# [Assignment]
Every record below, from the first line to the last, is to be set down again exactly.

# [Dataset]
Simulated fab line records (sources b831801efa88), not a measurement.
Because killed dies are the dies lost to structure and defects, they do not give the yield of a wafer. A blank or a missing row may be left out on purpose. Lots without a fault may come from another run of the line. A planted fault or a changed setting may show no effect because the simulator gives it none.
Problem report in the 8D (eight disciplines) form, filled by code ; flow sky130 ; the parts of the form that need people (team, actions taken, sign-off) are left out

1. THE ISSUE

# [Task result]
Simulated fab line records (sources b831801efa88), not a measurement.
Because killed dies are the dies lost to structure and defects, they do not give the yield of a wafer. A blank or a missing row may be left out on purpose. Lots without a fault may come from another run of the line. A planted fault or a changed setting may show no effect because the simulator gives it none.
Problem report in the 8D (eight disciplines) form, filled by code ; flow sky130 ; the parts of the form that need people (team, actions taken, sign-off) are left out

1. THE ISSUE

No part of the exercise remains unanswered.